_Dataset extract_:
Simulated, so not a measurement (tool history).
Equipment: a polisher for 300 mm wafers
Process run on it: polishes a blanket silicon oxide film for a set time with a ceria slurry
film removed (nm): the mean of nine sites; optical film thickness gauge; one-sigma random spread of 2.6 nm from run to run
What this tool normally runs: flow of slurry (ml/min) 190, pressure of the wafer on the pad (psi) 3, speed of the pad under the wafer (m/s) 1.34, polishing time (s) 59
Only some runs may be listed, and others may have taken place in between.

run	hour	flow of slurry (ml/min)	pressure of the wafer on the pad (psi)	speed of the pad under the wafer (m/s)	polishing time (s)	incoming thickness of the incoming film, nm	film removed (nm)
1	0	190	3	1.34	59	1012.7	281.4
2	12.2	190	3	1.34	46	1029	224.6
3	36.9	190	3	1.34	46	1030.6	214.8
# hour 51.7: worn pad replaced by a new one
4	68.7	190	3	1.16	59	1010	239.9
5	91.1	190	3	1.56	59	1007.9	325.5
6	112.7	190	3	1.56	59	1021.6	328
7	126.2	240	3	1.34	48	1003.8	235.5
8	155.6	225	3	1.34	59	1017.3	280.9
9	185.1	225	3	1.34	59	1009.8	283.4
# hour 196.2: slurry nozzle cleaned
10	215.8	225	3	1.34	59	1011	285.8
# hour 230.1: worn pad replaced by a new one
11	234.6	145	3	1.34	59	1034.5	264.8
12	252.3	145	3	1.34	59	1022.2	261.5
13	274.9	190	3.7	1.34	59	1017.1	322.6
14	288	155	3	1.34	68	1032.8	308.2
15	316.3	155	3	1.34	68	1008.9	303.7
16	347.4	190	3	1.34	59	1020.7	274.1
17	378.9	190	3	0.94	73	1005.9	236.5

_Exercise_: Word for word, restate the entries from the first line to the line that has "film removed (nm): the", both included, and nothing else.

_Your solution_:
Simulated, so not a measurement (tool history).
Equipment: a polisher for 300 mm wafers
Process run on it: polishes a blanket silicon oxide film for a set time with a ceria slurry
film removed (nm): the mean of nine sites; optical film thickness gauge; one-sigma random spread of 2.6 nm from run to run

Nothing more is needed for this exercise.